**Information supplied**.
=======

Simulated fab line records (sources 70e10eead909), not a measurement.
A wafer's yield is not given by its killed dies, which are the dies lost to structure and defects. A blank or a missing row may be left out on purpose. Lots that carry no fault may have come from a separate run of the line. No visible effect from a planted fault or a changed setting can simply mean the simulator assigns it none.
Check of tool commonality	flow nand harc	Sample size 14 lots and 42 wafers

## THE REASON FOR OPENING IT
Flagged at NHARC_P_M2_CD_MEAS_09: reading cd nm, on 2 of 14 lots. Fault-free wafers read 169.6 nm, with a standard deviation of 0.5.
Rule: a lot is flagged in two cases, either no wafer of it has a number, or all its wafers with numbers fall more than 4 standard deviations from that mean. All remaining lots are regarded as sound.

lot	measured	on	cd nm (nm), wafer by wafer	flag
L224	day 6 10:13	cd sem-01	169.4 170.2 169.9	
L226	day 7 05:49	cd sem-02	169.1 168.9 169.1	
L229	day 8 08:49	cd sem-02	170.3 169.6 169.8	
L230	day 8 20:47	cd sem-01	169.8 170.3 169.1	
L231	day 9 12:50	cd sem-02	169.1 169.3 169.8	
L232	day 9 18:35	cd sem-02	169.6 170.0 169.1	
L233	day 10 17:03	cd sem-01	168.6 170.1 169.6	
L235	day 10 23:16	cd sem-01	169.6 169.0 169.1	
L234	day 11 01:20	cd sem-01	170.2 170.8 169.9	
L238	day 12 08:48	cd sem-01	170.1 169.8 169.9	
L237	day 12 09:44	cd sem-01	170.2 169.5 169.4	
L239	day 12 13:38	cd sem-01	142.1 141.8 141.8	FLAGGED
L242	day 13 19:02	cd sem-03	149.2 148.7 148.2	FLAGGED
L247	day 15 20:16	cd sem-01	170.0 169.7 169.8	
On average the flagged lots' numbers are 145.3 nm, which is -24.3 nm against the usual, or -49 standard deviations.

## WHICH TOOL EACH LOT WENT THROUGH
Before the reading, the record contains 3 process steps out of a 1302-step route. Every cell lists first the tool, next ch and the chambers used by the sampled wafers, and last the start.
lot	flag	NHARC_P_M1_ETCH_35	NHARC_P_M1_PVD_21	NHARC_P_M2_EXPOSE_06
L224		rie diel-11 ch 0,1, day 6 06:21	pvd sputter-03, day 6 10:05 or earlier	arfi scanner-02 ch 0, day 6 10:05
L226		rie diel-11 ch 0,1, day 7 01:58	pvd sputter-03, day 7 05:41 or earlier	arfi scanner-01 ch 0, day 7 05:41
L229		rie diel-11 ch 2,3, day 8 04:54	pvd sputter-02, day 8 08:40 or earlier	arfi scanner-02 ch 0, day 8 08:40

=======

**Work task**. Your answer must be the lines from the first line of the records through the line containing "Flagged at NHARC_P_M2_CD_MEAS_09: reading", copied exactly.

**Response area**.
Simulated fab line records (sources 70e10eead909), not a measurement.
A wafer's yield is not given by its killed dies, which are the dies lost to structure and defects. A blank or a missing row may be left out on purpose. Lots that carry no fault may have come from a separate run of the line. No visible effect from a planted fault or a changed setting can simply mean the simulator assigns it none.
Check of tool commonality	flow nand harc	Sample size 14 lots and 42 wafers

## THE REASON FOR OPENING IT
Flagged at NHARC_P_M2_CD_MEAS_09: reading cd nm, on 2 of 14 lots. Fault-free wafers read 169.6 nm, with a standard deviation of 0.5.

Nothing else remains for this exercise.